▸ **Task item**: Reproduce the records exactly through the line with "-> 37.5 pixels".

▸ **Source information**:
Segment Open
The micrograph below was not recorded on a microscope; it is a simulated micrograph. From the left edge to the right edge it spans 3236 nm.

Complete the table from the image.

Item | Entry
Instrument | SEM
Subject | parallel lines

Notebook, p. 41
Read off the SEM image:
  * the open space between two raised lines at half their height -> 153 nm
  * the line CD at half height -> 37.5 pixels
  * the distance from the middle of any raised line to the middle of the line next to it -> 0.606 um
Segment Closed

▸ **Task output**:
The micrograph below was not recorded on a microscope; it is a simulated micrograph. From the left edge to the right edge it spans 3236 nm.

Complete the table from the image.

Item | Entry
Instrument | SEM
Subject | parallel lines

Notebook, p. 41
Read off the SEM image:
  * the open space between two raised lines at half their height -> 153 nm
  * the line CD at half height -> 37.5 pixels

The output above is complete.